With no addition or omission, return the entries below.

**Extracted entries:**
↓

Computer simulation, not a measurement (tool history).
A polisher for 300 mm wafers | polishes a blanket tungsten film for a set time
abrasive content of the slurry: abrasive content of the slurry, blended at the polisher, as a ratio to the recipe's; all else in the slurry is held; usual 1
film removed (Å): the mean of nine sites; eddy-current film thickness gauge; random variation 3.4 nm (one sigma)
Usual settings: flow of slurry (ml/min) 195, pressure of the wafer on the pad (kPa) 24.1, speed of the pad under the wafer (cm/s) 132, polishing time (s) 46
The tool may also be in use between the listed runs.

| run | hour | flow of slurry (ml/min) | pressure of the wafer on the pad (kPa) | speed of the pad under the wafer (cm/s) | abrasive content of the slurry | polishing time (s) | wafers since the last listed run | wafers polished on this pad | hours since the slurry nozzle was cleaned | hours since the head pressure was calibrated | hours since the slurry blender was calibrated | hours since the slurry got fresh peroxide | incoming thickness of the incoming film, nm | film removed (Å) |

↑

**Response area:**
Computer simulation, not a measurement (tool history).
A polisher for 300 mm wafers | polishes a blanket tungsten film for a set time
abrasive content of the slurry: abrasive content of the slurry, blended at the polisher, as a ratio to the recipe's; all else in the slurry is held; usual 1
film removed (Å): the mean of nine sites; eddy-current film thickness gauge; random variation 3.4 nm (one sigma)
Usual settings: flow of slurry (ml/min) 195, pressure of the wafer on the pad (kPa) 24.1, speed of the pad under the wafer (cm/s) 132, polishing time (s) 46
The tool may also be in use between the listed runs.

| run | hour | flow of slurry (ml/min) | pressure of the wafer on the pad (kPa) | speed of the pad under the wafer (cm/s) | abrasive content of the slurry | polishing time (s) | wafers since the last listed run | wafers polished on this pad | hours since the slurry nozzle was cleaned | hours since the head pressure was calibrated | hours since the slurry blender was calibrated | hours since the slurry got fresh peroxide | incoming thickness of the incoming film, nm | film removed (Å) |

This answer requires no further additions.